> _Source material_
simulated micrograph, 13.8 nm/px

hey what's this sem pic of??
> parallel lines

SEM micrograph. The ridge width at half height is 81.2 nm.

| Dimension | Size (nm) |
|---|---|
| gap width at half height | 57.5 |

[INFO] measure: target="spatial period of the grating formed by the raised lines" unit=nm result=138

> _Work item_
The lines to copy run from the start of the records above through the line holding "height | 57.5 |"; give them exactly, both ends included, and nothing else.

> _Solution_
simulated micrograph, 13.8 nm/px

hey what's this sem pic of??
> parallel lines

SEM micrograph. The ridge width at half height is 81.2 nm.

| Dimension | Size (nm) |
|---|---|
| gap width at half height | 57.5 |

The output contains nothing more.